▸ Assignment
In your reply, reproduce the lines from the first one below to the line containing "Each band's line", inclusive, exactly as they stand.

= Beginning of Section =

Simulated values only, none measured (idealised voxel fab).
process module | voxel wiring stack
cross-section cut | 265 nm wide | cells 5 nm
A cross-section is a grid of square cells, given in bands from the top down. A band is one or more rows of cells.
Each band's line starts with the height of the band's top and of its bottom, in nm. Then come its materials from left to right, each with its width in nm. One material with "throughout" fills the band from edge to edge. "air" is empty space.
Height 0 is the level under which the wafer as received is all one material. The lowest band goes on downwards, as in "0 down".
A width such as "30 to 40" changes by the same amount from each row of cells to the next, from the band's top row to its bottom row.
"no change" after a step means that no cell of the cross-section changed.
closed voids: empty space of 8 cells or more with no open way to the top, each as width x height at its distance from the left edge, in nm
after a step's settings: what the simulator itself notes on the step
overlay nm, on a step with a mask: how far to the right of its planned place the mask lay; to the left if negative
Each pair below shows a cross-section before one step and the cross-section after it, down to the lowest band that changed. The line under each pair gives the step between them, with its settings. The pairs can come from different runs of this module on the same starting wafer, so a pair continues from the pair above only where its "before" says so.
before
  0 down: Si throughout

= End of Section =

▸ Answer box
Simulated values only, none measured (idealised voxel fab).
process module | voxel wiring stack
cross-section cut | 265 nm wide | cells 5 nm
A cross-section is a grid of square cells, given in bands from the top down. A band is one or more rows of cells.
Each band's line starts with the height of the band's top and of its bottom, in nm. Then come its materials from left to right, each with its width in nm. One material with "throughout" fills the band from edge to edge. "air" is empty space.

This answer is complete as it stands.